### Material provided ###

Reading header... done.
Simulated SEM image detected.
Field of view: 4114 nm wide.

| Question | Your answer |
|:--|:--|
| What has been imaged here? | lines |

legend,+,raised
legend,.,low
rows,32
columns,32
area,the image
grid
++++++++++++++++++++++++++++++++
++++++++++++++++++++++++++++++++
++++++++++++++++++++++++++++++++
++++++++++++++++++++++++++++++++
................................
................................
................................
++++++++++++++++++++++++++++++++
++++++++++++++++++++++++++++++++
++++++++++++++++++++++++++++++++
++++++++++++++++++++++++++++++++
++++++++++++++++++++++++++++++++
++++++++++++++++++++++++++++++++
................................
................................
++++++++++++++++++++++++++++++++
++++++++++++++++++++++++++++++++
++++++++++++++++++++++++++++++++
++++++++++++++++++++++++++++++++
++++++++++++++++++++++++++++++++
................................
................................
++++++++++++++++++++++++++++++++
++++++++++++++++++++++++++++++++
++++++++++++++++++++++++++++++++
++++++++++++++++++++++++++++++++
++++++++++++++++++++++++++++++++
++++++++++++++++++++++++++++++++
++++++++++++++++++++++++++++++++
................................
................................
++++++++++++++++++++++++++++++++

###

## [Task item]
Nothing may be left out: return each entry exactly as it reads.

## [Expected answer]
Reading header... done.
Simulated SEM image detected.
Field of view: 4114 nm wide.

| Question | Your answer |
|:--|:--|
| What has been imaged here? | lines |

legend,+,raised
legend,.,low
rows,32
columns,32
area,the image
grid
++++++++++++++++++++++++++++++++
++++++++++++++++++++++++++++++++
++++++++++++++++++++++++++++++++
++++++++++++++++++++++++++++++++
................................
................................
................................
++++++++++++++++++++++++++++++++
++++++++++++++++++++++++++++++++
++++++++++++++++++++++++++++++++
++++++++++++++++++++++++++++++++
++++++++++++++++++++++++++++++++
++++++++++++++++++++++++++++++++
................................
................................
++++++++++++++++++++++++++++++++
++++++++++++++++++++++++++++++++
++++++++++++++++++++++++++++++++
++++++++++++++++++++++++++++++++
++++++++++++++++++++++++++++++++
................................
................................
++++++++++++++++++++++++++++++++
++++++++++++++++++++++++++++++++
++++++++++++++++++++++++++++++++
++++++++++++++++++++++++++++++++
++++++++++++++++++++++++++++++++
++++++++++++++++++++++++++++++++
++++++++++++++++++++++++++++++++
................................
................................
++++++++++++++++++++++++++++++++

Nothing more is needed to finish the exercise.